# GIVEN DATA
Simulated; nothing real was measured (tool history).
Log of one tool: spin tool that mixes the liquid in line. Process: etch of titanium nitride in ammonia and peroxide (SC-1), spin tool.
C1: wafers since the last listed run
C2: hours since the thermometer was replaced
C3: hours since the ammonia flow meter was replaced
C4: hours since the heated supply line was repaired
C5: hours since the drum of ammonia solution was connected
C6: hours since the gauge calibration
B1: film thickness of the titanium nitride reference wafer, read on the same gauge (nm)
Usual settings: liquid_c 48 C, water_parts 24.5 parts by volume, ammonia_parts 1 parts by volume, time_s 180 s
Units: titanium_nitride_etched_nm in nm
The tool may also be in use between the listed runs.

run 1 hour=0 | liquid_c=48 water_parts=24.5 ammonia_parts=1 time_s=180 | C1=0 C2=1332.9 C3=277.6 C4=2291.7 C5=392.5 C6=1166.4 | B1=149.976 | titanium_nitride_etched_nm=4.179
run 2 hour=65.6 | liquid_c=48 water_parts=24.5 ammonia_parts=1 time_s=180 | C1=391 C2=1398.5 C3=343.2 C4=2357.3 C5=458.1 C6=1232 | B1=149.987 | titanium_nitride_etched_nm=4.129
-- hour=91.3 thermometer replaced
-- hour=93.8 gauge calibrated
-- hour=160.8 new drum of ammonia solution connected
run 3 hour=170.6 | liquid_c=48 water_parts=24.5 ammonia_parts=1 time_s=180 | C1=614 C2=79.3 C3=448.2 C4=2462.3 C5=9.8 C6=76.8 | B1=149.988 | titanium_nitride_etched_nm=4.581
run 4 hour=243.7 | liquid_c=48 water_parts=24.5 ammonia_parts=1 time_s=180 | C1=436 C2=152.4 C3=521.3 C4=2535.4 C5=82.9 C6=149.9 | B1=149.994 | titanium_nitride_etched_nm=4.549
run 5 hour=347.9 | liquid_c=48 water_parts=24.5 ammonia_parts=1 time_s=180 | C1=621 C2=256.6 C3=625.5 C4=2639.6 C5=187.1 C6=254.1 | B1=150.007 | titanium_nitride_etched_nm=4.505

# WORK ORDER
Using the records above, repeat exactly the lines from the first one through the line with "run 4 hour=243.7".

# WRITTEN RESPONSE
Simulated; nothing real was measured (tool history).
Log of one tool: spin tool that mixes the liquid in line. Process: etch of titanium nitride in ammonia and peroxide (SC-1), spin tool.
C1: wafers since the last listed run
C2: hours since the thermometer was replaced
C3: hours since the ammonia flow meter was replaced
C4: hours since the heated supply line was repaired
C5: hours since the drum of ammonia solution was connected
C6: hours since the gauge calibration
B1: film thickness of the titanium nitride reference wafer, read on the same gauge (nm)
Usual settings: liquid_c 48 C, water_parts 24.5 parts by volume, ammonia_parts 1 parts by volume, time_s 180 s
Units: titanium_nitride_etched_nm in nm
The tool may also be in use between the listed runs.

run 1 hour=0 | liquid_c=48 water_parts=24.5 ammonia_parts=1 time_s=180 | C1=0 C2=1332.9 C3=277.6 C4=2291.7 C5=392.5 C6=1166.4 | B1=149.976 | titanium_nitride_etched_nm=4.179
run 2 hour=65.6 | liquid_c=48 water_parts=24.5 ammonia_parts=1 time_s=180 | C1=391 C2=1398.5 C3=343.2 C4=2357.3 C5=458.1 C6=1232 | B1=149.987 | titanium_nitride_etched_nm=4.129
-- hour=91.3 thermometer replaced
-- hour=93.8 gauge calibrated
-- hour=160.8 new drum of ammonia solution connected
run 3 hour=170.6 | liquid_c=48 water_parts=24.5 ammonia_parts=1 time_s=180 | C1=614 C2=79.3 C3=448.2 C4=2462.3 C5=9.8 C6=76.8 | B1=149.988 | titanium_nitride_etched_nm=4.581
run 4 hour=243.7 | liquid_c=48 water_parts=24.5 ammonia_parts=1 time_s=180 | C1=436 C2=152.4 C3=521.3 C4=2535.4 C5=82.9 C6=149.9 | B1=149.994 | titanium_nitride_etched_nm=4.549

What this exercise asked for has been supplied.